═════ Provided records
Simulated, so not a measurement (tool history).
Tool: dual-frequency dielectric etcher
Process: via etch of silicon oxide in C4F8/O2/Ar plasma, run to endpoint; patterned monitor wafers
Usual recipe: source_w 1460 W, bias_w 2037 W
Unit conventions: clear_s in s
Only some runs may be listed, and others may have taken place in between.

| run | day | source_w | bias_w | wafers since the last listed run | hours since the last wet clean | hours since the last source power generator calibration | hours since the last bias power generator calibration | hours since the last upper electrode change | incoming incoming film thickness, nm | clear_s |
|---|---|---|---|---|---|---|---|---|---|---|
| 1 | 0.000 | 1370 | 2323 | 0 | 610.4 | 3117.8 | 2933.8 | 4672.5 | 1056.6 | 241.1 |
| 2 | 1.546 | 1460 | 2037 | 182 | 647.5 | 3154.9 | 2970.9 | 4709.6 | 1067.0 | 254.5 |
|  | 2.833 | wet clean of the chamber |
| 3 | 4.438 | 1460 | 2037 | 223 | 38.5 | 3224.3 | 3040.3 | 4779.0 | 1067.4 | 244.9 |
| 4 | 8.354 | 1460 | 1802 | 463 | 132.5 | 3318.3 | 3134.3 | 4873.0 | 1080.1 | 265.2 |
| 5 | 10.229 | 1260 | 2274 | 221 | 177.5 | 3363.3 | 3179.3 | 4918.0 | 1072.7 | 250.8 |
══════════

◆ Assigned task
This calls for an exact transcription of every entry above.

◆ Answer space
Simulated, so not a measurement (tool history).
Tool: dual-frequency dielectric etcher
Process: via etch of silicon oxide in C4F8/O2/Ar plasma, run to endpoint; patterned monitor wafers
Usual recipe: source_w 1460 W, bias_w 2037 W
Unit conventions: clear_s in s
Only some runs may be listed, and others may have taken place in between.

| run | day | source_w | bias_w | wafers since the last listed run | hours since the last wet clean | hours since the last source power generator calibration | hours since the last bias power generator calibration | hours since the last upper electrode change | incoming incoming film thickness, nm | clear_s |
|---|---|---|---|---|---|---|---|---|---|---|
| 1 | 0.000 | 1370 | 2323 | 0 | 610.4 | 3117.8 | 2933.8 | 4672.5 | 1056.6 | 241.1 |
| 2 | 1.546 | 1460 | 2037 | 182 | 647.5 | 3154.9 | 2970.9 | 4709.6 | 1067.0 | 254.5 |
|  | 2.833 | wet clean of the chamber |
| 3 | 4.438 | 1460 | 2037 | 223 | 38.5 | 3224.3 | 3040.3 | 4779.0 | 1067.4 | 244.9 |
| 4 | 8.354 | 1460 | 1802 | 463 | 132.5 | 3318.3 | 3134.3 | 4873.0 | 1080.1 | 265.2 |
| 5 | 10.229 | 1260 | 2274 | 221 | 177.5 | 3363.3 | 3179.3 | 4918.0 | 1072.7 | 250.8 |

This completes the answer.